--- WORK ORDER ---
Your task is to transcribe the material that follows, line by line and exactly.

--- DATASET EXCERPTS ---
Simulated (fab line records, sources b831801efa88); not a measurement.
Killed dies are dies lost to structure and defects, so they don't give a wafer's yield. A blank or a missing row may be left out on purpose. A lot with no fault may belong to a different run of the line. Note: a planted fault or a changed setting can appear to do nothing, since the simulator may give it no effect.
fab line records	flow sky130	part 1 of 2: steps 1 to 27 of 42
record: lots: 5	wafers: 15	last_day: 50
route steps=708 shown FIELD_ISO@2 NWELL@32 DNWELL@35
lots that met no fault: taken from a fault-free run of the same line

--- RESPONSE BOX ---
Simulated (fab line records, sources b831801efa88); not a measurement.
Killed dies are dies lost to structure and defects, so they don't give a wafer's yield. A blank or a missing row may be left out on purpose. A lot with no fault may belong to a different run of the line. Note: a planted fault or a changed setting can appear to do nothing, since the simulator may give it no effect.
fab line records	flow sky130	part 1 of 2: steps 1 to 27 of 42
record: lots: 5	wafers: 15	last_day: 50
route steps=708 shown FIELD_ISO@2 NWELL@32 DNWELL@35
lots that met no fault: taken from a fault-free run of the same line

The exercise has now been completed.